* * * * * * *

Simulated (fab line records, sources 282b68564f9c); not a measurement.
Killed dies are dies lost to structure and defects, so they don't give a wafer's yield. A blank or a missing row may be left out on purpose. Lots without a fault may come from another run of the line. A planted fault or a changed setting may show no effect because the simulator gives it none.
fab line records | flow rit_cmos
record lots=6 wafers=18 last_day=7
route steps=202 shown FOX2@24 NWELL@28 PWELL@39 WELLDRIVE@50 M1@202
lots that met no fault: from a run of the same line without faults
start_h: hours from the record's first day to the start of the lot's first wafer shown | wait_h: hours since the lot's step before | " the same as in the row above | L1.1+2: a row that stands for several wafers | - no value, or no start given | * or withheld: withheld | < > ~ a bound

* * * * * * *

Action item:
Reproduce exactly, and with no other material, the lines between those holding "record lots=6 wafers=18 last_day=7" and "lots that met", inclusive.

Task response:
record lots=6 wafers=18 last_day=7
route steps=202 shown FOX2@24 NWELL@28 PWELL@39 WELLDRIVE@50 M1@202
lots that met no fault: from a run of the same line without faults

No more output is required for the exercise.